ASSIGNED TASK: The listing below holds a line with "process module | voxel quadruple lines" and a line with "A cross-section is". Reproduce those two lines exactly, plus everything between them.

DATASET ENTRIES:
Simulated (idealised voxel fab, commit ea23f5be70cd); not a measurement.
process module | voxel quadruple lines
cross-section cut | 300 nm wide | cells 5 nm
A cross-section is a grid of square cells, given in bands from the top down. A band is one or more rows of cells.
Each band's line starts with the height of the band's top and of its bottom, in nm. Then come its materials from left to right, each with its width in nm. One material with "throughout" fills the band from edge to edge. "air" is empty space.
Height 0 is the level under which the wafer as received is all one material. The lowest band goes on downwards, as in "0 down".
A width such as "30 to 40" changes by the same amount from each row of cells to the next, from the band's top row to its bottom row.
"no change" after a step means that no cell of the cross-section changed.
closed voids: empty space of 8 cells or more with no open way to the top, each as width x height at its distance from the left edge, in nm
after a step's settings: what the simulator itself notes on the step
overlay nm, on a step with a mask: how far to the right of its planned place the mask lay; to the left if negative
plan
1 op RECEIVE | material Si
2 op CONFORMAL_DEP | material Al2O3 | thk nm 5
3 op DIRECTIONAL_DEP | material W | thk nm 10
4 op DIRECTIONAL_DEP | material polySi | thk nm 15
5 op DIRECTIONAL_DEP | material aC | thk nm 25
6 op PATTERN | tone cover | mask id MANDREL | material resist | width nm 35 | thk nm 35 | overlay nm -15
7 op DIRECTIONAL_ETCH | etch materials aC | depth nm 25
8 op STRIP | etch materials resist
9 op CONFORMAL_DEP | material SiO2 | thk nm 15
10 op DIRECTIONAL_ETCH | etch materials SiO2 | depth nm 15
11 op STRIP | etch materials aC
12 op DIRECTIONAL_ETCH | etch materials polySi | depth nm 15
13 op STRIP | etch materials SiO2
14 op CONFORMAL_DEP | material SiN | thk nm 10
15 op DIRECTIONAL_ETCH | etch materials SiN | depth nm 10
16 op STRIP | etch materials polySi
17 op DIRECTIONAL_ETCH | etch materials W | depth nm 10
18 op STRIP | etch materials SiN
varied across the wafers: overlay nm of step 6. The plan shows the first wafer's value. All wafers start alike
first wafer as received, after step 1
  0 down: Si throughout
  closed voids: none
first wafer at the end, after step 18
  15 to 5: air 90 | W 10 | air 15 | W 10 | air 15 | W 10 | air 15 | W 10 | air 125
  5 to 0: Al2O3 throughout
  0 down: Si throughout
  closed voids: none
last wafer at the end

RESPONSE:
process module | voxel quadruple lines
cross-section cut | 300 nm wide | cells 5 nm
A cross-section is a grid of square cells, given in bands from the top down. A band is one or more rows of cells.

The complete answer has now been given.